Record extracts:
※ ※ ※

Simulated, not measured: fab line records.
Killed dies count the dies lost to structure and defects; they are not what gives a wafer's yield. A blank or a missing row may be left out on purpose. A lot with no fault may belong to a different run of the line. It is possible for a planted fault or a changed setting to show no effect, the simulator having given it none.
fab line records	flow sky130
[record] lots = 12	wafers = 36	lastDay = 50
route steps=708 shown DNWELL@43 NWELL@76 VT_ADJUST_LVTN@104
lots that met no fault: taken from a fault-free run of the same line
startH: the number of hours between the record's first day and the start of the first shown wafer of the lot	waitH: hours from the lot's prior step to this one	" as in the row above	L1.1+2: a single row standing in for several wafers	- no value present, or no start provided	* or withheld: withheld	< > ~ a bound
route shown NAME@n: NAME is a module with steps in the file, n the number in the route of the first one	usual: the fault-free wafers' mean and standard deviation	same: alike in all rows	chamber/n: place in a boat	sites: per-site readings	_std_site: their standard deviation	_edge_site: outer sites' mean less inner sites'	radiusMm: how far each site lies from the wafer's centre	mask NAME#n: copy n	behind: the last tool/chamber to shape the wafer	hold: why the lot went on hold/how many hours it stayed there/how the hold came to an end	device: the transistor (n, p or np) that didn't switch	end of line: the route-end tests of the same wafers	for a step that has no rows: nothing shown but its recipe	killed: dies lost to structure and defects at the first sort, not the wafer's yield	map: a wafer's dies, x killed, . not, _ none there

※ ※ ※

Work order:
Please copy the lines in the records above between the one holding "route steps=708 shown" and the one holding "startH: the number", inclusive, exactly and with no other line.

Exercise result:
route steps=708 shown DNWELL@43 NWELL@76 VT_ADJUST_LVTN@104
lots that met no fault: taken from a fault-free run of the same line
startH: the number of hours between the record's first day and the start of the first shown wafer of the lot	waitH: hours from the lot's prior step to this one	" as in the row above	L1.1+2: a single row standing in for several wafers	- no value present, or no start provided	* or withheld: withheld	< > ~ a bound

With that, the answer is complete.